((
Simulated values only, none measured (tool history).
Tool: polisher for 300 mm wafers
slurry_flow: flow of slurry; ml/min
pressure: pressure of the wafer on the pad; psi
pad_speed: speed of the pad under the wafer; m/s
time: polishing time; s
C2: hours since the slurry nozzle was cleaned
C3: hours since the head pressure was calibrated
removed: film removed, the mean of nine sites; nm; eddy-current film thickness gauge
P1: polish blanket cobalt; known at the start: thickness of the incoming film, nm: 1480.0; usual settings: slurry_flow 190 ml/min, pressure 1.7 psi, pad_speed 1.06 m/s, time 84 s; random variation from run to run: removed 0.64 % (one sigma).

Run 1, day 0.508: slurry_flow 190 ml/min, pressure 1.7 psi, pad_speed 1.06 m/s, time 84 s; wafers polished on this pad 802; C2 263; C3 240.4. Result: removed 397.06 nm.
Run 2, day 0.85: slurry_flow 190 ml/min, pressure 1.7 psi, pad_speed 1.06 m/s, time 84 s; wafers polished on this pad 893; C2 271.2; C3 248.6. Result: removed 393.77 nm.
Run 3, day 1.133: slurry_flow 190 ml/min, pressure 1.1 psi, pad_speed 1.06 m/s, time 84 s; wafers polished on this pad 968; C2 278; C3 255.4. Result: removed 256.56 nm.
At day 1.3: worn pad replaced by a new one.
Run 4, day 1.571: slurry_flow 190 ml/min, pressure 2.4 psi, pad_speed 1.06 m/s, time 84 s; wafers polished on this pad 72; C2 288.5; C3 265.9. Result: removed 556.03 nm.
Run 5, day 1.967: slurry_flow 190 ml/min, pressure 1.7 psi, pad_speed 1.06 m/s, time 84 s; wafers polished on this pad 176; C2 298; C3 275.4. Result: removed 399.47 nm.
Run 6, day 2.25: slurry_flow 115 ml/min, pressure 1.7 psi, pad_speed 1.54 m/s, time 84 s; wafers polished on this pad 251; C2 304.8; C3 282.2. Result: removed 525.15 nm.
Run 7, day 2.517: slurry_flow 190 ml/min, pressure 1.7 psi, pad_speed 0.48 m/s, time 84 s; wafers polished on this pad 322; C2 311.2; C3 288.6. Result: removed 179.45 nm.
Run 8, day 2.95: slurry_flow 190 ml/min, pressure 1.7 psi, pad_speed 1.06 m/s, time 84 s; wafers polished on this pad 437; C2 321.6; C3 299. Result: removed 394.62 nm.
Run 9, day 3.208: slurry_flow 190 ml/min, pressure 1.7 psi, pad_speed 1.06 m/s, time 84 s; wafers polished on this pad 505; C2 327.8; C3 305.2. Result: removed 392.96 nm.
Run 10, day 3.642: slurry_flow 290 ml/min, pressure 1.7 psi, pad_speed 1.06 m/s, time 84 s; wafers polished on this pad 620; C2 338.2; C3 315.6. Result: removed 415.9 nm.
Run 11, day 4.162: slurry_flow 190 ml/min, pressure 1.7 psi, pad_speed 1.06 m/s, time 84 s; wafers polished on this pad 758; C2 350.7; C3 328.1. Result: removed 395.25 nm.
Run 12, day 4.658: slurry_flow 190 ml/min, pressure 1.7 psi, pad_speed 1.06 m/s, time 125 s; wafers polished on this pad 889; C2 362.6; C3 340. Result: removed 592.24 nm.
))

## TASK ITEM
When you reach the line containing "Run 6, day 2.25: slurry_flow" in the data above, start copying exactly, and stop after the line containing "Run 11, day".

## EXERCISE RESPONSE
Run 6, day 2.25: slurry_flow 115 ml/min, pressure 1.7 psi, pad_speed 1.54 m/s, time 84 s; wafers polished on this pad 251; C2 304.8; C3 282.2. Result: removed 525.15 nm.
Run 7, day 2.517: slurry_flow 190 ml/min, pressure 1.7 psi, pad_speed 0.48 m/s, time 84 s; wafers polished on this pad 322; C2 311.2; C3 288.6. Result: removed 179.45 nm.
Run 8, day 2.95: slurry_flow 190 ml/min, pressure 1.7 psi, pad_speed 1.06 m/s, time 84 s; wafers polished on this pad 437; C2 321.6; C3 299. Result: removed 394.62 nm.
Run 9, day 3.208: slurry_flow 190 ml/min, pressure 1.7 psi, pad_speed 1.06 m/s, time 84 s; wafers polished on this pad 505; C2 327.8; C3 305.2. Result: removed 392.96 nm.
Run 10, day 3.642: slurry_flow 290 ml/min, pressure 1.7 psi, pad_speed 1.06 m/s, time 84 s; wafers polished on this pad 620; C2 338.2; C3 315.6. Result: removed 415.9 nm.
Run 11, day 4.162: slurry_flow 190 ml/min, pressure 1.7 psi, pad_speed 1.06 m/s, time 84 s; wafers polished on this pad 758; C2 350.7; C3 328.1. Result: removed 395.25 nm.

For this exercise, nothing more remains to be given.